————————

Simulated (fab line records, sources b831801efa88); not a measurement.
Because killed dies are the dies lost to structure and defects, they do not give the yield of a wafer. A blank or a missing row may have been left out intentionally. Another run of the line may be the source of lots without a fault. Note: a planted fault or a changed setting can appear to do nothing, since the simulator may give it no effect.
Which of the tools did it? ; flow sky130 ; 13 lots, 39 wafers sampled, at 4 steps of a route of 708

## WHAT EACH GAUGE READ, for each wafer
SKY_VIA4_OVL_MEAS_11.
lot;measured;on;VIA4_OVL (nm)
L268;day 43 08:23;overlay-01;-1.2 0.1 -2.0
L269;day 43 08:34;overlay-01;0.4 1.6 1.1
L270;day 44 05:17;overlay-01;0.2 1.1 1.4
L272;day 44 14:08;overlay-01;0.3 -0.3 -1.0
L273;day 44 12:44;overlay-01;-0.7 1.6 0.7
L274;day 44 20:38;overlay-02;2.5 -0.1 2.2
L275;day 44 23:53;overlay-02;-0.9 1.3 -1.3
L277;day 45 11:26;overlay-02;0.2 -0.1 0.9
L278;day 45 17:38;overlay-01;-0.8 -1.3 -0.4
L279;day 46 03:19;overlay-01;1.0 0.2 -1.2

————————

Every entry must be printed again, exactly as it reads.

Simulated (fab line records, sources b831801efa88); not a measurement.
Because killed dies are the dies lost to structure and defects, they do not give the yield of a wafer. A blank or a missing row may have been left out intentionally. Another run of the line may be the source of lots without a fault. Note: a planted fault or a changed setting can appear to do nothing, since the simulator may give it no effect.
Which of the tools did it? ; flow sky130 ; 13 lots, 39 wafers sampled, at 4 steps of a route of 708

## WHAT EACH GAUGE READ, for each wafer
SKY_VIA4_OVL_MEAS_11.
lot;measured;on;VIA4_OVL (nm)
L268;day 43 08:23;overlay-01;-1.2 0.1 -2.0
L269;day 43 08:34;overlay-01;0.4 1.6 1.1
L270;day 44 05:17;overlay-01;0.2 1.1 1.4
L272;day 44 14:08;overlay-01;0.3 -0.3 -1.0
L273;day 44 12:44;overlay-01;-0.7 1.6 0.7
L274;day 44 20:38;overlay-02;2.5 -0.1 2.2
L275;day 44 23:53;overlay-02;-0.9 1.3 -1.3
L277;day 45 11:26;overlay-02;0.2 -0.1 0.9
L278;day 45 17:38;overlay-01;-0.8 -1.3 -0.4
L279;day 46 03:19;overlay-01;1.0 0.2 -1.2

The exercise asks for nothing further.